Exercise: Write out, word for word, the part of the listing below that opens with the line containing "A, B, C, D, E: these" and closes with the line containing "Every chamber carries", keeping both of those lines and adding no others.

Data supplied:
-------------------------

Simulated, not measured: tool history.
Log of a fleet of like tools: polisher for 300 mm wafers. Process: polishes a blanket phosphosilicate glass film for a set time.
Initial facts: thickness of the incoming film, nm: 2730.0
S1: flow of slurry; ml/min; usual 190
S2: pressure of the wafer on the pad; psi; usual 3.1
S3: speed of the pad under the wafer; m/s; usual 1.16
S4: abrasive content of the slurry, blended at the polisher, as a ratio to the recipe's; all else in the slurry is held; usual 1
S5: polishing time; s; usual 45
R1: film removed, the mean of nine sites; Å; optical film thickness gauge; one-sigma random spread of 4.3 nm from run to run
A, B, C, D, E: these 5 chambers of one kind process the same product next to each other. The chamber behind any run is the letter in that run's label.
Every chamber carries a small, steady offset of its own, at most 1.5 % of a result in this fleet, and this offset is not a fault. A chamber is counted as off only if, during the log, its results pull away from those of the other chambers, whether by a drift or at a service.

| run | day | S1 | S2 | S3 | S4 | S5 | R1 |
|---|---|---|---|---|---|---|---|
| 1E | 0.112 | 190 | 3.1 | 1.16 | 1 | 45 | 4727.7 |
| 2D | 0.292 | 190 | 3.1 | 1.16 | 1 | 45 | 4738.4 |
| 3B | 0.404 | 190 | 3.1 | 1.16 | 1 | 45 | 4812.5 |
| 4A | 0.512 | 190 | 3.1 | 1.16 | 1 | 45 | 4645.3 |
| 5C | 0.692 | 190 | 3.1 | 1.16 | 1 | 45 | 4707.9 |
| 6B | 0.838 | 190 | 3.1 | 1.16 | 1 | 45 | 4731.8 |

-------------------------

Written reply:
A, B, C, D, E: these 5 chambers of one kind process the same product next to each other. The chamber behind any run is the letter in that run's label.
Every chamber carries a small, steady offset of its own, at most 1.5 % of a result in this fleet, and this offset is not a fault. A chamber is counted as off only if, during the log, its results pull away from those of the other chambers, whether by a drift or at a service.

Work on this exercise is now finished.